——

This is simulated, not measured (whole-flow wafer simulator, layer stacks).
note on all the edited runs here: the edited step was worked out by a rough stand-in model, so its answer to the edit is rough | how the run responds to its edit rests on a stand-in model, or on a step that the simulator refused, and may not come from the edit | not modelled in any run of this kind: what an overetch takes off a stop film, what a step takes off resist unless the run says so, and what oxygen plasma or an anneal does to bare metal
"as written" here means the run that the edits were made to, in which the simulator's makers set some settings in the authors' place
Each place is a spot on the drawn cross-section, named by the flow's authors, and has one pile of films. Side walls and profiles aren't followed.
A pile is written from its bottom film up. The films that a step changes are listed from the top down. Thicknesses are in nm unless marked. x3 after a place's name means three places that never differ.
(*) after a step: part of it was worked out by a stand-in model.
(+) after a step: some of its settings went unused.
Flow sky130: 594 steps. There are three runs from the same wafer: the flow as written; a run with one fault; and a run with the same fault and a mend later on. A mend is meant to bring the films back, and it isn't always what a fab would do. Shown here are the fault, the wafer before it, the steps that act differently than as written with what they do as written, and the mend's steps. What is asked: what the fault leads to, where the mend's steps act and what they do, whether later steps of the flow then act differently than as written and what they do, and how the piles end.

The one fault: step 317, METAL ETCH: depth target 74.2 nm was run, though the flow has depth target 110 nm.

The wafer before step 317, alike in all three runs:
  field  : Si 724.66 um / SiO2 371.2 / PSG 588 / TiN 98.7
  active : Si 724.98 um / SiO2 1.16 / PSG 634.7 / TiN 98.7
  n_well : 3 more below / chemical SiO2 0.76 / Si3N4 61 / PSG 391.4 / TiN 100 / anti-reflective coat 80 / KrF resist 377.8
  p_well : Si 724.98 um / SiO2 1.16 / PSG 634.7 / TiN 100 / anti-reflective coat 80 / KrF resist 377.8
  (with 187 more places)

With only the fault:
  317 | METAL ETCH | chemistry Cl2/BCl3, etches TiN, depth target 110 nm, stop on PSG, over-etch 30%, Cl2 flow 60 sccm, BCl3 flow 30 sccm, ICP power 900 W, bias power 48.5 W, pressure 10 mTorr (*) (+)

——

## Work task
Starting at the line above that holds "A pile is written" and ending at the line that holds "With only the", transcribe each line exactly and include no other lines.

## Result
A pile is written from its bottom film up. The films that a step changes are listed from the top down. Thicknesses are in nm unless marked. x3 after a place's name means three places that never differ.
(*) after a step: part of it was worked out by a stand-in model.
(+) after a step: some of its settings went unused.
Flow sky130: 594 steps. There are three runs from the same wafer: the flow as written; a run with one fault; and a run with the same fault and a mend later on. A mend is meant to bring the films back, and it isn't always what a fab would do. Shown here are the fault, the wafer before it, the steps that act differently than as written with what they do as written, and the mend's steps. What is asked: what the fault leads to, where the mend's steps act and what they do, whether later steps of the flow then act differently than as written and what they do, and how the piles end.

The one fault: step 317, METAL ETCH: depth target 74.2 nm was run, though the flow has depth target 110 nm.

The wafer before step 317, alike in all three runs:
  field  : Si 724.66 um / SiO2 371.2 / PSG 588 / TiN 98.7
  active : Si 724.98 um / SiO2 1.16 / PSG 634.7 / TiN 98.7
  n_well : 3 more below / chemical SiO2 0.76 / Si3N4 61 / PSG 391.4 / TiN 100 / anti-reflective coat 80 / KrF resist 377.8
  p_well : Si 724.98 um / SiO2 1.16 / PSG 634.7 / TiN 100 / anti-reflective coat 80 / KrF resist 377.8
  (with 187 more places)

With only the fault:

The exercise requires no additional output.